┄┄┄┄┄┄

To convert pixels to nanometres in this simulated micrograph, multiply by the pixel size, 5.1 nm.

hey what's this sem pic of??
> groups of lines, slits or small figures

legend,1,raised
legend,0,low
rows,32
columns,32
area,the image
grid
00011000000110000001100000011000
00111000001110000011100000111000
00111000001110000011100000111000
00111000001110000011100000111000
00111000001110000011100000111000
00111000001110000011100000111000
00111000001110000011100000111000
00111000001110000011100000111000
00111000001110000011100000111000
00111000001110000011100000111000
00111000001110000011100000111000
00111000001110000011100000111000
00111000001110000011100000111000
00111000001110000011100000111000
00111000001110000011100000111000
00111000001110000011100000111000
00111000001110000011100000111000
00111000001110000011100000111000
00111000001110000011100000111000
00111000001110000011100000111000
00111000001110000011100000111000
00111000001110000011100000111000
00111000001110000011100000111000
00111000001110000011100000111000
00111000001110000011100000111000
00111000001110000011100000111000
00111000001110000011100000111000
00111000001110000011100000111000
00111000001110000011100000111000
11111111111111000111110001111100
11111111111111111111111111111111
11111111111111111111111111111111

┄┄┄┄┄┄

■ ASSIGNMENT ■
In exact wording, restate the lines of the data above from the first through the one holding "00011000000110000001100000011000", and stop after that line.

■ WRITTEN SOLUTION ■
To convert pixels to nanometres in this simulated micrograph, multiply by the pixel size, 5.1 nm.

hey what's this sem pic of??
> groups of lines, slits or small figures

legend,1,raised
legend,0,low
rows,32
columns,32
area,the image
grid
00011000000110000001100000011000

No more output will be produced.